**Work instruction**
Every line below needs to be reproduced exactly.

**** Supplied records ****
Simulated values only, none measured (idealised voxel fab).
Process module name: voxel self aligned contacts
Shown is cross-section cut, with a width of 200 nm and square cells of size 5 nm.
****

**Written reply**
Simulated values only, none measured (idealised voxel fab).
Process module name: voxel self aligned contacts
Shown is cross-section cut, with a width of 200 nm and square cells of size 5 nm.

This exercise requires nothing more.